* [Work item] Please return the whole listing, character for character.

- - - - -
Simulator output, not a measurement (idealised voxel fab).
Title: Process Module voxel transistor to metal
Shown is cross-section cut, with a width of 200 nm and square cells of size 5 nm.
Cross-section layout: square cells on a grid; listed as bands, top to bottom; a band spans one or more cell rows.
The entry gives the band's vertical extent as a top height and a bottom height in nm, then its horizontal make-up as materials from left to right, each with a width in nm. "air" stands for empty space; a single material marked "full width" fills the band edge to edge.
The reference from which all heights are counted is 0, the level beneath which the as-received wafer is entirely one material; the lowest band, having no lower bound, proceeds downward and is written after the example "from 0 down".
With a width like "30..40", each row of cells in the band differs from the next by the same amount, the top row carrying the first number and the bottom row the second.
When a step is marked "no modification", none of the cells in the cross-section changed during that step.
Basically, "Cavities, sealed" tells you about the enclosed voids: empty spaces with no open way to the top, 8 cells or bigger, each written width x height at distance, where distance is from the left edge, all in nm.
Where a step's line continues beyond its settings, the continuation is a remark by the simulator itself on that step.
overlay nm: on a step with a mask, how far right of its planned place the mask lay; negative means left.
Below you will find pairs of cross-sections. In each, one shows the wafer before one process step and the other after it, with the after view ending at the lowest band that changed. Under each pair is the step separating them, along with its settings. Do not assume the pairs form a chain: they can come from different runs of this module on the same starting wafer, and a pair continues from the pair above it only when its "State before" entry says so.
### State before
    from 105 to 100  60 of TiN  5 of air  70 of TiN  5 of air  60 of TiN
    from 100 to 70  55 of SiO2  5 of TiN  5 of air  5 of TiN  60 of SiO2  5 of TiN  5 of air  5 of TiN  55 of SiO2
- - - - -

* [Answer space]
Simulator output, not a measurement (idealised voxel fab).
Title: Process Module voxel transistor to metal
Shown is cross-section cut, with a width of 200 nm and square cells of size 5 nm.
Cross-section layout: square cells on a grid; listed as bands, top to bottom; a band spans one or more cell rows.
The entry gives the band's vertical extent as a top height and a bottom height in nm, then its horizontal make-up as materials from left to right, each with a width in nm. "air" stands for empty space; a single material marked "full width" fills the band edge to edge.
The reference from which all heights are counted is 0, the level beneath which the as-received wafer is entirely one material; the lowest band, having no lower bound, proceeds downward and is written after the example "from 0 down".
With a width like "30..40", each row of cells in the band differs from the next by the same amount, the top row carrying the first number and the bottom row the second.
When a step is marked "no modification", none of the cells in the cross-section changed during that step.
Basically, "Cavities, sealed" tells you about the enclosed voids: empty spaces with no open way to the top, 8 cells or bigger, each written width x height at distance, where distance is from the left edge, all in nm.
Where a step's line continues beyond its settings, the continuation is a remark by the simulator itself on that step.
overlay nm: on a step with a mask, how far right of its planned place the mask lay; negative means left.
Below you will find pairs of cross-sections. In each, one shows the wafer before one process step and the other after it, with the after view ending at the lowest band that changed. Under each pair is the step separating them, along with its settings. Do not assume the pairs form a chain: they can come from different runs of this module on the same starting wafer, and a pair continues from the pair above it only when its "State before" entry says so.
### State before
    from 105 to 100  60 of TiN  5 of air  70 of TiN  5 of air  60 of TiN
    from 100 to 70  55 of SiO2  5 of TiN  5 of air  5 of TiN  60 of SiO2  5 of TiN  5 of air  5 of TiN  55 of SiO2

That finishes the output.